• Work order: Transcribe the entries that follow, word for word.

• Source material:
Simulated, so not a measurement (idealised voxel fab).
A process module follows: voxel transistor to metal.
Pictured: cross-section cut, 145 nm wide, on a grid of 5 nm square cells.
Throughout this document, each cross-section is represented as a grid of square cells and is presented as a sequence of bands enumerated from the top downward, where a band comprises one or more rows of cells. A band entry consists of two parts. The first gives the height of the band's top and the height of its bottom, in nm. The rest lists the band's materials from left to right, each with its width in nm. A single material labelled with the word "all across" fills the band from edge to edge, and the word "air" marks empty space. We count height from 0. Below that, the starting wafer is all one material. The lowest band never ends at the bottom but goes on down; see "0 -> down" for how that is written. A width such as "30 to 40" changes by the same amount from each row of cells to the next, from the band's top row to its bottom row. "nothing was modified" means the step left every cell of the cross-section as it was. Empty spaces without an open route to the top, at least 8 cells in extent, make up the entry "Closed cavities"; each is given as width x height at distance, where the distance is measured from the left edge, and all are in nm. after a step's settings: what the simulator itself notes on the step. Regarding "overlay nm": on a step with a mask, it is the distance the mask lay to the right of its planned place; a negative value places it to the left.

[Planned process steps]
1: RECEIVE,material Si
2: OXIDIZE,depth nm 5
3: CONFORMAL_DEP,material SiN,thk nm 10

• Exercise answer:
Simulated, so not a measurement (idealised voxel fab).
A process module follows: voxel transistor to metal.
Pictured: cross-section cut, 145 nm wide, on a grid of 5 nm square cells.
Throughout this document, each cross-section is represented as a grid of square cells and is presented as a sequence of bands enumerated from the top downward, where a band comprises one or more rows of cells. A band entry consists of two parts. The first gives the height of the band's top and the height of its bottom, in nm. The rest lists the band's materials from left to right, each with its width in nm. A single material labelled with the word "all across" fills the band from edge to edge, and the word "air" marks empty space. We count height from 0. Below that, the starting wafer is all one material. The lowest band never ends at the bottom but goes on down; see "0 -> down" for how that is written. A width such as "30 to 40" changes by the same amount from each row of cells to the next, from the band's top row to its bottom row. "nothing was modified" means the step left every cell of the cross-section as it was. Empty spaces without an open route to the top, at least 8 cells in extent, make up the entry "Closed cavities"; each is given as width x height at distance, where the distance is measured from the left edge, and all are in nm. after a step's settings: what the simulator itself notes on the step. Regarding "overlay nm": on a step with a mask, it is the distance the mask lay to the right of its planned place; a negative value places it to the left.

[Planned process steps]
1: RECEIVE,material Si
2: OXIDIZE,depth nm 5
3: CONFORMAL_DEP,material SiN,thk nm 10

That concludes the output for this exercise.